◆ **ASSIGNMENT**
Print out the data below. Do not alter a single line.

═════ SOURCE DATA

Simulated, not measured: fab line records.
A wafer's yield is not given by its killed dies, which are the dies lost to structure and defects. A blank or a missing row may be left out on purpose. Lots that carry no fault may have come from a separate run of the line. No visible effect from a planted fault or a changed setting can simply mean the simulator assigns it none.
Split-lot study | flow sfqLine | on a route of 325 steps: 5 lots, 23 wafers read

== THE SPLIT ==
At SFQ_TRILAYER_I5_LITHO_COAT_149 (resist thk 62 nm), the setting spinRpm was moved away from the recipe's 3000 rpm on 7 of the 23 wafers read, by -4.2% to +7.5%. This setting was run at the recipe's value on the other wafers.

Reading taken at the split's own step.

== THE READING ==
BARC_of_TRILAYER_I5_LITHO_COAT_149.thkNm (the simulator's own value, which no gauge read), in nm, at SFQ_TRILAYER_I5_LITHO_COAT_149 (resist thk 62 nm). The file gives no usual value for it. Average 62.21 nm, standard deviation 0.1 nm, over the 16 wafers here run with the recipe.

══════════

◆ **RESPONSE**
Simulated, not measured: fab line records.
A wafer's yield is not given by its killed dies, which are the dies lost to structure and defects. A blank or a missing row may be left out on purpose. Lots that carry no fault may have come from a separate run of the line. No visible effect from a planted fault or a changed setting can simply mean the simulator assigns it none.
Split-lot study | flow sfqLine | on a route of 325 steps: 5 lots, 23 wafers read

== THE SPLIT ==
At SFQ_TRILAYER_I5_LITHO_COAT_149 (resist thk 62 nm), the setting spinRpm was moved away from the recipe's 3000 rpm on 7 of the 23 wafers read, by -4.2% to +7.5%. This setting was run at the recipe's value on the other wafers.

Reading taken at the split's own step.

== THE READING ==
BARC_of_TRILAYER_I5_LITHO_COAT_149.thkNm (the simulator's own value, which no gauge read), in nm, at SFQ_TRILAYER_I5_LITHO_COAT_149 (resist thk 62 nm). The file gives no usual value for it. Average 62.21 nm, standard deviation 0.1 nm, over the 16 wafers here run with the recipe.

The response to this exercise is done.